RECORDS SUPPLIED >>
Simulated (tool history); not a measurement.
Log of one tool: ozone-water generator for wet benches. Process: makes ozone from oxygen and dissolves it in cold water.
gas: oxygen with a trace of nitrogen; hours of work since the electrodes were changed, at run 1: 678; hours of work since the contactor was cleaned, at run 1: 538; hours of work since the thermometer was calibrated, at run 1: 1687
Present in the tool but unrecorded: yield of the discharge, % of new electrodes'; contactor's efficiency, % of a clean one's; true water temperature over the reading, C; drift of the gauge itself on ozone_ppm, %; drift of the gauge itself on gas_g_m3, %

ACTIVITY >>
Reproduce the material exactly, with every line intact.

SOLUTION >>
Simulated (tool history); not a measurement.
Log of one tool: ozone-water generator for wet benches. Process: makes ozone from oxygen and dissolves it in cold water.
gas: oxygen with a trace of nitrogen; hours of work since the electrodes were changed, at run 1: 678; hours of work since the contactor was cleaned, at run 1: 538; hours of work since the thermometer was calibrated, at run 1: 1687
Present in the tool but unrecorded: yield of the discharge, % of new electrodes'; contactor's efficiency, % of a clean one's; true water temperature over the reading, C; drift of the gauge itself on ozone_ppm, %; drift of the gauge itself on gas_g_m3, %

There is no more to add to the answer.